== Segment start ==
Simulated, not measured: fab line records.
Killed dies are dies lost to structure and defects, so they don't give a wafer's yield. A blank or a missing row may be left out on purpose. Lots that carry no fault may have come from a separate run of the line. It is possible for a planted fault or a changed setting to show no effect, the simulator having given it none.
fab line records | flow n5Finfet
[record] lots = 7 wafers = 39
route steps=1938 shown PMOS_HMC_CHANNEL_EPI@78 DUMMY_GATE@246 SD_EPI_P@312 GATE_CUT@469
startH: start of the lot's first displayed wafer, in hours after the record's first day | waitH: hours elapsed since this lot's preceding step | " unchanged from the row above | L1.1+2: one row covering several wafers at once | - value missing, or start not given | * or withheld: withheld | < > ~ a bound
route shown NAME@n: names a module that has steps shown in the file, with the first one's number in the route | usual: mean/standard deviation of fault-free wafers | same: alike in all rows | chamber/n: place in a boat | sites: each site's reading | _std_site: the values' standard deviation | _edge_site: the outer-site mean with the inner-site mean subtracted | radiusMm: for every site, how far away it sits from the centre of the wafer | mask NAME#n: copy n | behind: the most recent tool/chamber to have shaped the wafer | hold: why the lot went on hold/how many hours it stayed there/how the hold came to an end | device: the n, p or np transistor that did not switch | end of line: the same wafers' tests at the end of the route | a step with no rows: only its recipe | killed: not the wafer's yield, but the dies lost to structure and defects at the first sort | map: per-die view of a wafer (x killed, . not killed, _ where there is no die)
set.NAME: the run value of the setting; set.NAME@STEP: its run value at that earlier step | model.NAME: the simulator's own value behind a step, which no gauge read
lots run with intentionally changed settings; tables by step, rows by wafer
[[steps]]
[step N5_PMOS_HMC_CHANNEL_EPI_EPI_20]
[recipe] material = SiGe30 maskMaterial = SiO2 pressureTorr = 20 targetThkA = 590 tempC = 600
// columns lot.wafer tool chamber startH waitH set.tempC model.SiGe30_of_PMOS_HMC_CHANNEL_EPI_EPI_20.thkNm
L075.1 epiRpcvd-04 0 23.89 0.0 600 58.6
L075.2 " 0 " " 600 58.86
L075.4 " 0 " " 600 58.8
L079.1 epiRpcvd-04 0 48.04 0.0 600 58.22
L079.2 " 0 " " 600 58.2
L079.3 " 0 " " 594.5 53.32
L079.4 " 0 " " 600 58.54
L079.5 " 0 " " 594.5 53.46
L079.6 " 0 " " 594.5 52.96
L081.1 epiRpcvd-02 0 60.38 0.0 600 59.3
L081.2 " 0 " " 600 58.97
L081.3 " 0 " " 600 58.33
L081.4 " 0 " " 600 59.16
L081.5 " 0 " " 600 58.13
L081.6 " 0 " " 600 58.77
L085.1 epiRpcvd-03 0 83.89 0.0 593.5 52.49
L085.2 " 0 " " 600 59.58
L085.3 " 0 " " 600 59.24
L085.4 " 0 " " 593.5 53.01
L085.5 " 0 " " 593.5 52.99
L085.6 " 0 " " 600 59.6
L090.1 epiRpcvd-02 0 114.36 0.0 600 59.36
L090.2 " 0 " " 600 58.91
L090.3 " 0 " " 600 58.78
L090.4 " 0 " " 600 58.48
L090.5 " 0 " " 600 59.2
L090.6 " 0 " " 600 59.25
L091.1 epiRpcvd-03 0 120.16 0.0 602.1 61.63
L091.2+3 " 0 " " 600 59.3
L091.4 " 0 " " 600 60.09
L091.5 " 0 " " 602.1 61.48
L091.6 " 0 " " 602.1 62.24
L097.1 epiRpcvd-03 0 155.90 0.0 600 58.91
== Segment end ==

Activity: Only those lines of the entries above that run from the line containing "[recipe] material = SiGe30" to the line containing "L085.1 epiRpcvd-03 0 83.89 0.0 593.5 52.49", both included, should be transcribed exactly.

Answer space:
[recipe] material = SiGe30 maskMaterial = SiO2 pressureTorr = 20 targetThkA = 590 tempC = 600
// columns lot.wafer tool chamber startH waitH set.tempC model.SiGe30_of_PMOS_HMC_CHANNEL_EPI_EPI_20.thkNm
L075.1 epiRpcvd-04 0 23.89 0.0 600 58.6
L075.2 " 0 " " 600 58.86
L075.4 " 0 " " 600 58.8
L079.1 epiRpcvd-04 0 48.04 0.0 600 58.22
L079.2 " 0 " " 600 58.2
L079.3 " 0 " " 594.5 53.32
L079.4 " 0 " " 600 58.54
L079.5 " 0 " " 594.5 53.46
L079.6 " 0 " " 594.5 52.96
L081.1 epiRpcvd-02 0 60.38 0.0 600 59.3
L081.2 " 0 " " 600 58.97
L081.3 " 0 " " 600 58.33
L081.4 " 0 " " 600 59.16
L081.5 " 0 " " 600 58.13
L081.6 " 0 " " 600 58.77
L085.1 epiRpcvd-03 0 83.89 0.0 593.5 52.49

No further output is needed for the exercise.